> Work instruction
From the first line of the records down to the one that holds "Fault: step 400, SPUTTER: thickness", transcribe each line exactly and add nothing.

[Exercise data]

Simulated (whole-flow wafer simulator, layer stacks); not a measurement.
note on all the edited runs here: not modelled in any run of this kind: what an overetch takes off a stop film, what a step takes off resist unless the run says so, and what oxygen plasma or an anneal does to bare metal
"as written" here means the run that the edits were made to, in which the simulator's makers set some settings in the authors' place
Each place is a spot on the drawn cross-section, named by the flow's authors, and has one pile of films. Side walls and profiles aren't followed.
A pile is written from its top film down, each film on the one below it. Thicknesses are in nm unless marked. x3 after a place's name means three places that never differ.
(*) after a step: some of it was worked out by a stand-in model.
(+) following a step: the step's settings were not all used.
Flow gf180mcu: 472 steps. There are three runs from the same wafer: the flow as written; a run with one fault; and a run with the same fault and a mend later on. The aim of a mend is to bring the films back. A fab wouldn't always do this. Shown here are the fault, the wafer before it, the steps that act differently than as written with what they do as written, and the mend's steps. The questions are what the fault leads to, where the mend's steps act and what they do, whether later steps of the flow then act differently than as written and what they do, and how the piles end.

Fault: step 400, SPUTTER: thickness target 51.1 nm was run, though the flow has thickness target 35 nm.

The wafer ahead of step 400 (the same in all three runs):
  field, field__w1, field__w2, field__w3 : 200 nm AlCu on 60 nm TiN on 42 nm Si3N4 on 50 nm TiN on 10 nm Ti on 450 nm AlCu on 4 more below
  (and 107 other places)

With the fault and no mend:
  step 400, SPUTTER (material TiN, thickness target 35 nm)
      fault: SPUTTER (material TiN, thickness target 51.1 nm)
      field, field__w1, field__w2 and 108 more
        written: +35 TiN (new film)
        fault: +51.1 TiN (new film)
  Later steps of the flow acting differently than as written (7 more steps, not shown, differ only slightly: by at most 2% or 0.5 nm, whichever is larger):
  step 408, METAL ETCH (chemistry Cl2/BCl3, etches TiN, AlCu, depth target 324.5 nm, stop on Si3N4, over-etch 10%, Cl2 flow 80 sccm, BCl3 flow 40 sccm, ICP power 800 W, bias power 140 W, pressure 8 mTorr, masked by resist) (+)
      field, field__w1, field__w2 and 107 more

[/Exercise data]

> Problem solution
Simulated (whole-flow wafer simulator, layer stacks); not a measurement.
note on all the edited runs here: not modelled in any run of this kind: what an overetch takes off a stop film, what a step takes off resist unless the run says so, and what oxygen plasma or an anneal does to bare metal
"as written" here means the run that the edits were made to, in which the simulator's makers set some settings in the authors' place
Each place is a spot on the drawn cross-section, named by the flow's authors, and has one pile of films. Side walls and profiles aren't followed.
A pile is written from its top film down, each film on the one below it. Thicknesses are in nm unless marked. x3 after a place's name means three places that never differ.
(*) after a step: some of it was worked out by a stand-in model.
(+) following a step: the step's settings were not all used.
Flow gf180mcu: 472 steps. There are three runs from the same wafer: the flow as written; a run with one fault; and a run with the same fault and a mend later on. The aim of a mend is to bring the films back. A fab wouldn't always do this. Shown here are the fault, the wafer before it, the steps that act differently than as written with what they do as written, and the mend's steps. The questions are what the fault leads to, where the mend's steps act and what they do, whether later steps of the flow then act differently than as written and what they do, and how the piles end.

Fault: step 400, SPUTTER: thickness target 51.1 nm was run, though the flow has thickness target 35 nm.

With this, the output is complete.